As the answer, set down the lines below from the one containing "[record] lots = 6 | wafers = 18 | lastDay = 7" through the one containing "a table for", exactly and inclusively, and no others.

****************

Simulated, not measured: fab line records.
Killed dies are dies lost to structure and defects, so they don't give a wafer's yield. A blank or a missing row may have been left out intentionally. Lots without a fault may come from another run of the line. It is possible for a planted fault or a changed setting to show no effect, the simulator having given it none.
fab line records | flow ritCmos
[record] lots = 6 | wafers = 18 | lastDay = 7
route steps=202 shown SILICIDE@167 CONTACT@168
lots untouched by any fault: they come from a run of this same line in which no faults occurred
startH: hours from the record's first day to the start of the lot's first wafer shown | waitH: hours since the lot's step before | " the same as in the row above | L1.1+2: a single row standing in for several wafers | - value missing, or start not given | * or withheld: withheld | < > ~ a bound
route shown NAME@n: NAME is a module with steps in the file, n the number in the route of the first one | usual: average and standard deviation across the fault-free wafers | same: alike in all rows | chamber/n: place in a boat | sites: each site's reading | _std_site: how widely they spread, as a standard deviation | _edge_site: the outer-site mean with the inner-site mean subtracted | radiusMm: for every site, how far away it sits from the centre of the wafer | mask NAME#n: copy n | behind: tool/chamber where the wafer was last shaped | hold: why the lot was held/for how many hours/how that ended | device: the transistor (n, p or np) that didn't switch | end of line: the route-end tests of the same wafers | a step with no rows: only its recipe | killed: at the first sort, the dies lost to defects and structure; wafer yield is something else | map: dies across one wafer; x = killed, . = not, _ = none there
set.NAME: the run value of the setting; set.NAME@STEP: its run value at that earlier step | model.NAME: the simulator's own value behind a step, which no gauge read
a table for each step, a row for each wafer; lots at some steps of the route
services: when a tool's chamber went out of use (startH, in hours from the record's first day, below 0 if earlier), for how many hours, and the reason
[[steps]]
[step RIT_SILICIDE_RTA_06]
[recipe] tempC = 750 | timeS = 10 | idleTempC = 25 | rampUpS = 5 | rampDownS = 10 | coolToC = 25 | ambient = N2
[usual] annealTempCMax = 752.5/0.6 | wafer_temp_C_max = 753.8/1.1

****************

_Solution:_
[record] lots = 6 | wafers = 18 | lastDay = 7
route steps=202 shown SILICIDE@167 CONTACT@168
lots untouched by any fault: they come from a run of this same line in which no faults occurred
startH: hours from the record's first day to the start of the lot's first wafer shown | waitH: hours since the lot's step before | " the same as in the row above | L1.1+2: a single row standing in for several wafers | - value missing, or start not given | * or withheld: withheld | < > ~ a bound
route shown NAME@n: NAME is a module with steps in the file, n the number in the route of the first one | usual: average and standard deviation across the fault-free wafers | same: alike in all rows | chamber/n: place in a boat | sites: each site's reading | _std_site: how widely they spread, as a standard deviation | _edge_site: the outer-site mean with the inner-site mean subtracted | radiusMm: for every site, how far away it sits from the centre of the wafer | mask NAME#n: copy n | behind: tool/chamber where the wafer was last shaped | hold: why the lot was held/for how many hours/how that ended | device: the transistor (n, p or np) that didn't switch | end of line: the route-end tests of the same wafers | a step with no rows: only its recipe | killed: at the first sort, the dies lost to defects and structure; wafer yield is something else | map: dies across one wafer; x = killed, . = not, _ = none there
set.NAME: the run value of the setting; set.NAME@STEP: its run value at that earlier step | model.NAME: the simulator's own value behind a step, which no gauge read
a table for each step, a row for each wafer; lots at some steps of the route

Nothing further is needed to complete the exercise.